▶ **Supplied information**:
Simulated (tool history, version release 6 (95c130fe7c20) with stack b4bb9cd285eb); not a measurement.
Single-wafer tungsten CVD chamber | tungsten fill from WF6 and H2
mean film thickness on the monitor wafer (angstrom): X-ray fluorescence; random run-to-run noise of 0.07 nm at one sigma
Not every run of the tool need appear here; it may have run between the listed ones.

▶ **Work task**:
Every entry is to be restated exactly, with no line dropped.

▶ **Written response**:
Simulated (tool history, version release 6 (95c130fe7c20) with stack b4bb9cd285eb); not a measurement.
Single-wafer tungsten CVD chamber | tungsten fill from WF6 and H2
mean film thickness on the monitor wafer (angstrom): X-ray fluorescence; random run-to-run noise of 0.07 nm at one sigma
Not every run of the tool need appear here; it may have run between the listed ones.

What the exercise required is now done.